From the first line to the last, give the records again exactly.

** Opening Data extracts block **

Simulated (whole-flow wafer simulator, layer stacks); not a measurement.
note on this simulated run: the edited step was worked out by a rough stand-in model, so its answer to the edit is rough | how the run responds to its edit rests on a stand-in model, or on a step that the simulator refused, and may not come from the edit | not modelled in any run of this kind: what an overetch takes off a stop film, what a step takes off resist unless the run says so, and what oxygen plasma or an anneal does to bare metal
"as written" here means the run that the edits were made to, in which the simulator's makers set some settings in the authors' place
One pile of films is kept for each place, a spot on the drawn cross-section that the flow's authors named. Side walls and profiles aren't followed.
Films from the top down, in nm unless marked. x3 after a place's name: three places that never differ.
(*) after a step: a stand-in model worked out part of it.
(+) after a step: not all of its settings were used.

** Closing Data extracts block **

▸ Exercise output:
Simulated (whole-flow wafer simulator, layer stacks); not a measurement.
note on this simulated run: the edited step was worked out by a rough stand-in model, so its answer to the edit is rough | how the run responds to its edit rests on a stand-in model, or on a step that the simulator refused, and may not come from the edit | not modelled in any run of this kind: what an overetch takes off a stop film, what a step takes off resist unless the run says so, and what oxygen plasma or an anneal does to bare metal
"as written" here means the run that the edits were made to, in which the simulator's makers set some settings in the authors' place
One pile of films is kept for each place, a spot on the drawn cross-section that the flow's authors named. Side walls and profiles aren't followed.
Films from the top down, in nm unless marked. x3 after a place's name: three places that never differ.
(*) after a step: a stand-in model worked out part of it.
(+) after a step: not all of its settings were used.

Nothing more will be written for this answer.